◆ **Work order**: Copy the records below in full, changing no character.

————————

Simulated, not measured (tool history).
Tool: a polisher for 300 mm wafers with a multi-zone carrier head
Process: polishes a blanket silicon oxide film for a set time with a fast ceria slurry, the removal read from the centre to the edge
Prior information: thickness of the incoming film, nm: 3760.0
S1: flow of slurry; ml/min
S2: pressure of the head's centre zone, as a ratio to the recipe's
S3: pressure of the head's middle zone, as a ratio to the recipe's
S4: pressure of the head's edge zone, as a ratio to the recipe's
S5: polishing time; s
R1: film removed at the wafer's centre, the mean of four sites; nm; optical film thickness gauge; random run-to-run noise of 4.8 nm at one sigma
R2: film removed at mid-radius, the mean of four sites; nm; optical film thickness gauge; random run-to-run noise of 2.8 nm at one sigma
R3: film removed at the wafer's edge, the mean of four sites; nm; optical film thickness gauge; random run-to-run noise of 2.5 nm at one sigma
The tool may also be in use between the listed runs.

————————

◆ **Worked solution**:
Simulated, not measured (tool history).
Tool: a polisher for 300 mm wafers with a multi-zone carrier head
Process: polishes a blanket silicon oxide film for a set time with a fast ceria slurry, the removal read from the centre to the edge
Prior information: thickness of the incoming film, nm: 3760.0
S1: flow of slurry; ml/min
S2: pressure of the head's centre zone, as a ratio to the recipe's
S3: pressure of the head's middle zone, as a ratio to the recipe's
S4: pressure of the head's edge zone, as a ratio to the recipe's
S5: polishing time; s
R1: film removed at the wafer's centre, the mean of four sites; nm; optical film thickness gauge; random run-to-run noise of 4.8 nm at one sigma
R2: film removed at mid-radius, the mean of four sites; nm; optical film thickness gauge; random run-to-run noise of 2.8 nm at one sigma
R3: film removed at the wafer's edge, the mean of four sites; nm; optical film thickness gauge; random run-to-run noise of 2.5 nm at one sigma
The tool may also be in use between the listed runs.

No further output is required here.